Assigned task: Among the entries below, only the lines starting at the one with "Sound: these wafers, L553.4, L553.5, L553.6." and ending at the one with "At each step", both included, are to be printed exactly.

Extracted information:
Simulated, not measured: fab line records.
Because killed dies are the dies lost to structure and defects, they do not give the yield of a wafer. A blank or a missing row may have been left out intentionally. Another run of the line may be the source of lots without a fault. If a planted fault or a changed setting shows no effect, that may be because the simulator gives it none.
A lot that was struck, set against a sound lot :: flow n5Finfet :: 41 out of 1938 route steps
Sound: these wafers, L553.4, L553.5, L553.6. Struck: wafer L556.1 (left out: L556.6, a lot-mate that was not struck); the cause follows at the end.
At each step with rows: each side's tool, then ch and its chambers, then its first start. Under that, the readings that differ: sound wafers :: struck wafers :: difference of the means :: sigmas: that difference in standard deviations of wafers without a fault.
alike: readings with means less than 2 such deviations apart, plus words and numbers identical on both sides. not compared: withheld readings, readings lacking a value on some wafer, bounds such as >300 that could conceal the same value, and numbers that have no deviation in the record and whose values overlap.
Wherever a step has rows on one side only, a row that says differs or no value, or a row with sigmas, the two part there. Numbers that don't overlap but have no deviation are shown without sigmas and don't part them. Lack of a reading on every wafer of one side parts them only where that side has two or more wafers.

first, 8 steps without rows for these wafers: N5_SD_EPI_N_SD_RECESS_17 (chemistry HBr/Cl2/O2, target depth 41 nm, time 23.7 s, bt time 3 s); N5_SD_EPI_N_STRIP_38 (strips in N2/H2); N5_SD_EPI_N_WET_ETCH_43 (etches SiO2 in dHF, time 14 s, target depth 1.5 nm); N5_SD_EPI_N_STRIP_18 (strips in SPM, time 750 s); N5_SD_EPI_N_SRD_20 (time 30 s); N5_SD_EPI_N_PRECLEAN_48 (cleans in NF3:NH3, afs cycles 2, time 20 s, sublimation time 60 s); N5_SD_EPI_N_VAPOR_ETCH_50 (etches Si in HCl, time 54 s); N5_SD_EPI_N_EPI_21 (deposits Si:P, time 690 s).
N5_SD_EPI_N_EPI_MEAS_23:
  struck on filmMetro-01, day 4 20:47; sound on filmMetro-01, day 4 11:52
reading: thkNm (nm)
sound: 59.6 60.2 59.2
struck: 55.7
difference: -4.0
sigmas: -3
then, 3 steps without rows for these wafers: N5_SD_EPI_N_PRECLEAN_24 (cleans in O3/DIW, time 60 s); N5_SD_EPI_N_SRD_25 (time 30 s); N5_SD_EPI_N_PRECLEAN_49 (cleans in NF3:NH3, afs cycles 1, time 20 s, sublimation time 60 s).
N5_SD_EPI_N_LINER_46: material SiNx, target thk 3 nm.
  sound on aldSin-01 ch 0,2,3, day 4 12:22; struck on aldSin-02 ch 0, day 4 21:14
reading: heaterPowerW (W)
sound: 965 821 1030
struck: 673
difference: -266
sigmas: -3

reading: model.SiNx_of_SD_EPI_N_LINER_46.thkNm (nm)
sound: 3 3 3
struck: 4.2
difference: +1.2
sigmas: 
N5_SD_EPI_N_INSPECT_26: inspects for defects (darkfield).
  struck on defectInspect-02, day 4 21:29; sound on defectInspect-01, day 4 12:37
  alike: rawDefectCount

Written solution:
Sound: these wafers, L553.4, L553.5, L553.6. Struck: wafer L556.1 (left out: L556.6, a lot-mate that was not struck); the cause follows at the end.
At each step with rows: each side's tool, then ch and its chambers, then its first start. Under that, the readings that differ: sound wafers :: struck wafers :: difference of the means :: sigmas: that difference in standard deviations of wafers without a fault.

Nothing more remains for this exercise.